### Exercise
Print the first line of the records below and every line after it, up to and including the line with "L096.2,can't be placed: 0 or 2,0". Print nothing else.

****************************************
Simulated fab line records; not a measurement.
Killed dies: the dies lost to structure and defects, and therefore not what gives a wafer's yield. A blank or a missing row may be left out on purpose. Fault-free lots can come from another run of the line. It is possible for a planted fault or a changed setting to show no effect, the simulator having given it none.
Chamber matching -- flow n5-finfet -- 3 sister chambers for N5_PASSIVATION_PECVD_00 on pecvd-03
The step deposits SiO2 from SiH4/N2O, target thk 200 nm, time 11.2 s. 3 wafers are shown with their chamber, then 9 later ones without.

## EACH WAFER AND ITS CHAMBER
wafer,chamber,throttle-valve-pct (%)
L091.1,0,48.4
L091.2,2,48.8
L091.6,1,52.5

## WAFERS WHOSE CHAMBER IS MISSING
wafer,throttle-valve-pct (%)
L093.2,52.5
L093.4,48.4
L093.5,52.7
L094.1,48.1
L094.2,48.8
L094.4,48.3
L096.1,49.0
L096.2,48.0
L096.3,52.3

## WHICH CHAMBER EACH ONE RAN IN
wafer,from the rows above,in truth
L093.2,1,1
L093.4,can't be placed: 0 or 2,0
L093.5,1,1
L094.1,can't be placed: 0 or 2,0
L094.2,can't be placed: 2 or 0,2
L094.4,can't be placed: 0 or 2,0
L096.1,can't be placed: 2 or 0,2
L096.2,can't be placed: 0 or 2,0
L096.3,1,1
****************************************

### Exercise result
Simulated fab line records; not a measurement.
Killed dies: the dies lost to structure and defects, and therefore not what gives a wafer's yield. A blank or a missing row may be left out on purpose. Fault-free lots can come from another run of the line. It is possible for a planted fault or a changed setting to show no effect, the simulator having given it none.
Chamber matching -- flow n5-finfet -- 3 sister chambers for N5_PASSIVATION_PECVD_00 on pecvd-03
The step deposits SiO2 from SiH4/N2O, target thk 200 nm, time 11.2 s. 3 wafers are shown with their chamber, then 9 later ones without.

## EACH WAFER AND ITS CHAMBER
wafer,chamber,throttle-valve-pct (%)
L091.1,0,48.4
L091.2,2,48.8
L091.6,1,52.5

## WAFERS WHOSE CHAMBER IS MISSING
wafer,throttle-valve-pct (%)
L093.2,52.5
L093.4,48.4
L093.5,52.7
L094.1,48.1
L094.2,48.8
L094.4,48.3
L096.1,49.0
L096.2,48.0
L096.3,52.3

## WHICH CHAMBER EACH ONE RAN IN
wafer,from the rows above,in truth
L093.2,1,1
L093.4,can't be placed: 0 or 2,0
L093.5,1,1
L094.1,can't be placed: 0 or 2,0
L094.2,can't be placed: 2 or 0,2
L094.4,can't be placed: 0 or 2,0
L096.1,can't be placed: 2 or 0,2
L096.2,can't be placed: 0 or 2,0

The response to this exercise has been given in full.